**Work task**: Look below for the line containing "- 7: op STRIP | etch materials resist" and the line containing "- 11: op FILL_DEP | material SiO2 | thk nm 25"; repeat exactly those two lines and all lines between them, and nothing else.

═══

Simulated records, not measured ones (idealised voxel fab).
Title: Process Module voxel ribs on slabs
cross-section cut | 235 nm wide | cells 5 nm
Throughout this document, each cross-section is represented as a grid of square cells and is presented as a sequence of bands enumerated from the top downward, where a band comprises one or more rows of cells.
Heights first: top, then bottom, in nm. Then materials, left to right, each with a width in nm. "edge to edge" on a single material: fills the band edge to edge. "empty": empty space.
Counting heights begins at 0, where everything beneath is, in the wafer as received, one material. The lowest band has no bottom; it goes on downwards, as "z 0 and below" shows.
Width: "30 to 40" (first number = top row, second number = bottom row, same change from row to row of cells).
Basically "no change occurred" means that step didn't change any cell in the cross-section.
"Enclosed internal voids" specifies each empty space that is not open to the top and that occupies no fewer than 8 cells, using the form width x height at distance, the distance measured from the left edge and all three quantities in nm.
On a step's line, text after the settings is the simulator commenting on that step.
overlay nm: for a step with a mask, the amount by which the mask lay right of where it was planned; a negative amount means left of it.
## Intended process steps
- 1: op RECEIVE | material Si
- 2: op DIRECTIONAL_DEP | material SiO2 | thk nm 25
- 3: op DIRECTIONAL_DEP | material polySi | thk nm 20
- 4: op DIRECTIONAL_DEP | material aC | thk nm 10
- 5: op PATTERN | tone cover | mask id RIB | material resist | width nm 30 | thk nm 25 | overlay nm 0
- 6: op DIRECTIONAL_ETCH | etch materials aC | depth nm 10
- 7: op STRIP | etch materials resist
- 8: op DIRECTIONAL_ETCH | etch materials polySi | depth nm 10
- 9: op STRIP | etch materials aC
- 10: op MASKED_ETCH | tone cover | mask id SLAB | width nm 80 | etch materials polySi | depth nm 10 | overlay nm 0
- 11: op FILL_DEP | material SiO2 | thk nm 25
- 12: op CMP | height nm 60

═══

**Response box**:
- 7: op STRIP | etch materials resist
- 8: op DIRECTIONAL_ETCH | etch materials polySi | depth nm 10
- 9: op STRIP | etch materials aC
- 10: op MASKED_ETCH | tone cover | mask id SLAB | width nm 80 | etch materials polySi | depth nm 10 | overlay nm 0
- 11: op FILL_DEP | material SiO2 | thk nm 25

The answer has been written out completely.